▶ DATASET EXCERPTS
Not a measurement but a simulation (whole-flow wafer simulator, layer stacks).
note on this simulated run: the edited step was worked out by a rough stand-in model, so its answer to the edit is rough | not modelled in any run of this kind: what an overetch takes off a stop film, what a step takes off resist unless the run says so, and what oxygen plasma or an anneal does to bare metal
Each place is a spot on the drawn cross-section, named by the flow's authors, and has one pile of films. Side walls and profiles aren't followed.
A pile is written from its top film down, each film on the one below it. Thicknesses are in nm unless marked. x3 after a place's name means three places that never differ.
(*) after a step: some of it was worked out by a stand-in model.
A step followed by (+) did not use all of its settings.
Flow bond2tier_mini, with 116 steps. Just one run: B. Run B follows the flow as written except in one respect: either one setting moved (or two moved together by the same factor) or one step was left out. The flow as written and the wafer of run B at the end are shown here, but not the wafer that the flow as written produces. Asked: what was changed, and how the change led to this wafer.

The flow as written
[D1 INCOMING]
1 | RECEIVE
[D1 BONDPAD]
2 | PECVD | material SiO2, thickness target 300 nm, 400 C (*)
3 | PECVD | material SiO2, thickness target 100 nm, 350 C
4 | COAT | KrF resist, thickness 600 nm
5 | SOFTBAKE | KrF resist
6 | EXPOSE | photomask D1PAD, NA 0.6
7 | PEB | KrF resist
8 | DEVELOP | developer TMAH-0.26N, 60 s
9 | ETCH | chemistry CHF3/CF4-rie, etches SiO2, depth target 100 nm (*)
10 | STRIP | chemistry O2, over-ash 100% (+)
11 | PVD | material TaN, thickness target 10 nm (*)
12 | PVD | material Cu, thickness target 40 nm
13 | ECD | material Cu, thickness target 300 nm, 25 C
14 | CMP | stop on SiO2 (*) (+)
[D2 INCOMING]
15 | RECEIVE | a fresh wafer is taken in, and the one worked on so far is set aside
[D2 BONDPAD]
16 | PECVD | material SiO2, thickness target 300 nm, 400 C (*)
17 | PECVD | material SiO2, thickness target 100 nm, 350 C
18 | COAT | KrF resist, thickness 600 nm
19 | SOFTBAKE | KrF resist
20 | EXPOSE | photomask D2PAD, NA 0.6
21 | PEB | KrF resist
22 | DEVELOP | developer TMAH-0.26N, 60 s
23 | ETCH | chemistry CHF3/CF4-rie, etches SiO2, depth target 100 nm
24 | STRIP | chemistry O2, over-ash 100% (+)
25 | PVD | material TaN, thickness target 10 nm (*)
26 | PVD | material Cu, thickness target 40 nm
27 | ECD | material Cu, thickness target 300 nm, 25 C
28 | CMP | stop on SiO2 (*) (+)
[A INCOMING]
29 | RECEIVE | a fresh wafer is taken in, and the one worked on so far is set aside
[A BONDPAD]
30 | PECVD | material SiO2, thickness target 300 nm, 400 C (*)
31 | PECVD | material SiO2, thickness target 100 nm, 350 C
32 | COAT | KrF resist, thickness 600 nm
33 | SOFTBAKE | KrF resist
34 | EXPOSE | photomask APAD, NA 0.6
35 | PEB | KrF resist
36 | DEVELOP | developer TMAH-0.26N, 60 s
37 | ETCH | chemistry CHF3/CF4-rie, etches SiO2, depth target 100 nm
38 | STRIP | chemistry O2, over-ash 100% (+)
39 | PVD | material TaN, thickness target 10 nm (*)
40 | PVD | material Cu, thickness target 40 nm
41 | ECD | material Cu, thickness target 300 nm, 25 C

▶ ACTIVITY
The lines from the first of the entries through the line holding "A step followed" are to be restated word for word, and no others.

▶ TASK OUTPUT
Not a measurement but a simulation (whole-flow wafer simulator, layer stacks).
note on this simulated run: the edited step was worked out by a rough stand-in model, so its answer to the edit is rough | not modelled in any run of this kind: what an overetch takes off a stop film, what a step takes off resist unless the run says so, and what oxygen plasma or an anneal does to bare metal
Each place is a spot on the drawn cross-section, named by the flow's authors, and has one pile of films. Side walls and profiles aren't followed.
A pile is written from its top film down, each film on the one below it. Thicknesses are in nm unless marked. x3 after a place's name means three places that never differ.
(*) after a step: some of it was worked out by a stand-in model.
A step followed by (+) did not use all of its settings.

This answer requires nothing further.